» **WORK REQUEST**
Only one stretch of the data below is needed. Output the lines from the one with "97 | CVD | material" up to and including the one with "113 | DEVELOP | 60 s", exactly as they stand.

» **DATASET EXTRACT**
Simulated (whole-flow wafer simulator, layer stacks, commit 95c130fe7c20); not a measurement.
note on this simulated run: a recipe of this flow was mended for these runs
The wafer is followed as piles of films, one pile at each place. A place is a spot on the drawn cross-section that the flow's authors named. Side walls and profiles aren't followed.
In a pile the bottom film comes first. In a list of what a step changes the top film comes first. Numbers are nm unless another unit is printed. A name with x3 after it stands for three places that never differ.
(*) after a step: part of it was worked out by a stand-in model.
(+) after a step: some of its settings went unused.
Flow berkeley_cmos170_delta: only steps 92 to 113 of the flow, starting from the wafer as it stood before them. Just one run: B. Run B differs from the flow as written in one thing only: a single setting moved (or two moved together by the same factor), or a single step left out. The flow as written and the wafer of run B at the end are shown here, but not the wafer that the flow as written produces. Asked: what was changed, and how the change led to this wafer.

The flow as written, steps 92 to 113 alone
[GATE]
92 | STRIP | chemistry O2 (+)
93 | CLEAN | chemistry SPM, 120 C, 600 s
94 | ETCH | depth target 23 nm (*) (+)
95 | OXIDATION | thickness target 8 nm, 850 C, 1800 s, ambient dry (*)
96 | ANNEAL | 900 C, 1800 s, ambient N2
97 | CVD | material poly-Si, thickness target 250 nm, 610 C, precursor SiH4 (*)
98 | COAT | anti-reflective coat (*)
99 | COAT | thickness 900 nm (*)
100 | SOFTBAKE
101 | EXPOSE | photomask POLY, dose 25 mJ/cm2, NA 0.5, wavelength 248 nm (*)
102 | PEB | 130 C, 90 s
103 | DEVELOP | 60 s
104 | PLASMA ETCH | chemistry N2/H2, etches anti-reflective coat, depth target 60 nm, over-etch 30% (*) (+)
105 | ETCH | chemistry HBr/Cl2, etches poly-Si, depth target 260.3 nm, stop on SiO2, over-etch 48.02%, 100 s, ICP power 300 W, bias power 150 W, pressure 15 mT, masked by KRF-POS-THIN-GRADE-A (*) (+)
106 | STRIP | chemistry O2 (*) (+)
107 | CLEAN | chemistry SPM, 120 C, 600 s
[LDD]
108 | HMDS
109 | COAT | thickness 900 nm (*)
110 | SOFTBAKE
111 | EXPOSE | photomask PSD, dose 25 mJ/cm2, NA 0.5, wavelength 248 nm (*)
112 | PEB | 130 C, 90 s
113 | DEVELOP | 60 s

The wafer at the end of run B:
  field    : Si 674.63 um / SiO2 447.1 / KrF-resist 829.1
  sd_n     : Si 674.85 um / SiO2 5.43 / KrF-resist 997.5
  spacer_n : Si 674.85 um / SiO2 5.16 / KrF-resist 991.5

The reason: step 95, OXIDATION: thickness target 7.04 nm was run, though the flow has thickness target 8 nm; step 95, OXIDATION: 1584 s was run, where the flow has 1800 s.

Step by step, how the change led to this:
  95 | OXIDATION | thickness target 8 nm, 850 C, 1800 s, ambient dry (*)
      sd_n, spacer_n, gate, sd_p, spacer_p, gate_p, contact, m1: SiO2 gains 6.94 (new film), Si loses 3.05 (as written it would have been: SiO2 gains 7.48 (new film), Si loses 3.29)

» **WRITTEN REPLY**
97 | CVD | material poly-Si, thickness target 250 nm, 610 C, precursor SiH4 (*)
98 | COAT | anti-reflective coat (*)
99 | COAT | thickness 900 nm (*)
100 | SOFTBAKE
101 | EXPOSE | photomask POLY, dose 25 mJ/cm2, NA 0.5, wavelength 248 nm (*)
102 | PEB | 130 C, 90 s
103 | DEVELOP | 60 s
104 | PLASMA ETCH | chemistry N2/H2, etches anti-reflective coat, depth target 60 nm, over-etch 30% (*) (+)
105 | ETCH | chemistry HBr/Cl2, etches poly-Si, depth target 260.3 nm, stop on SiO2, over-etch 48.02%, 100 s, ICP power 300 W, bias power 150 W, pressure 15 mT, masked by KRF-POS-THIN-GRADE-A (*) (+)
106 | STRIP | chemistry O2 (*) (+)
107 | CLEAN | chemistry SPM, 120 C, 600 s
[LDD]
108 | HMDS
109 | COAT | thickness 900 nm (*)
110 | SOFTBAKE
111 | EXPOSE | photomask PSD, dose 25 mJ/cm2, NA 0.5, wavelength 248 nm (*)
112 | PEB | 130 C, 90 s
113 | DEVELOP | 60 s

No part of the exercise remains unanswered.